● **Required action**: Below is a block of data; give all of it again word for word.

--- START ---

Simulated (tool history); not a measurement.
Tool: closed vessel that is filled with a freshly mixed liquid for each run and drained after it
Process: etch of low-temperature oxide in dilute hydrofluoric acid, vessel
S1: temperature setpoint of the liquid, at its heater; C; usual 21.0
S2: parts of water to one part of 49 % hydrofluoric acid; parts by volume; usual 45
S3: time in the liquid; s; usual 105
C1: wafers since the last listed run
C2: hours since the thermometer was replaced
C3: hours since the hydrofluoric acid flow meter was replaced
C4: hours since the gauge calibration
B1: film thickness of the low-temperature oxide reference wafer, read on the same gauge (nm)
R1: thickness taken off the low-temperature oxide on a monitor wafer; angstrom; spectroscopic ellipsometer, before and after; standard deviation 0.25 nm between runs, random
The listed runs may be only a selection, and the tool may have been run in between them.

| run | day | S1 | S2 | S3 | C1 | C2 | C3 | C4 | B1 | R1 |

--- END ---

● **Exercise output**:
Simulated (tool history); not a measurement.
Tool: closed vessel that is filled with a freshly mixed liquid for each run and drained after it
Process: etch of low-temperature oxide in dilute hydrofluoric acid, vessel
S1: temperature setpoint of the liquid, at its heater; C; usual 21.0
S2: parts of water to one part of 49 % hydrofluoric acid; parts by volume; usual 45
S3: time in the liquid; s; usual 105
C1: wafers since the last listed run
C2: hours since the thermometer was replaced
C3: hours since the hydrofluoric acid flow meter was replaced
C4: hours since the gauge calibration
B1: film thickness of the low-temperature oxide reference wafer, read on the same gauge (nm)
R1: thickness taken off the low-temperature oxide on a monitor wafer; angstrom; spectroscopic ellipsometer, before and after; standard deviation 0.25 nm between runs, random
The listed runs may be only a selection, and the tool may have been run in between them.

| run | day | S1 | S2 | S3 | C1 | C2 | C3 | C4 | B1 | R1 |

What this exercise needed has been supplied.